%%
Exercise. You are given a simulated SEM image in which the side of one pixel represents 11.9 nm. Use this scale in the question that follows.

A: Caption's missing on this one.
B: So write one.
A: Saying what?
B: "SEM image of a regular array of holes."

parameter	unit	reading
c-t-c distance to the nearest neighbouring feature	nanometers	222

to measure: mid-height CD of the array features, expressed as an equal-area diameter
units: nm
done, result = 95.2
%%

### Work request
Every entry, written out exactly, is what the response should contain.

### Answer section
Exercise. You are given a simulated SEM image in which the side of one pixel represents 11.9 nm. Use this scale in the question that follows.

A: Caption's missing on this one.
B: So write one.
A: Saying what?
B: "SEM image of a regular array of holes."

parameter	unit	reading
c-t-c distance to the nearest neighbouring feature	nanometers	222

to measure: mid-height CD of the array features, expressed as an equal-area diameter
units: nm
done, result = 95.2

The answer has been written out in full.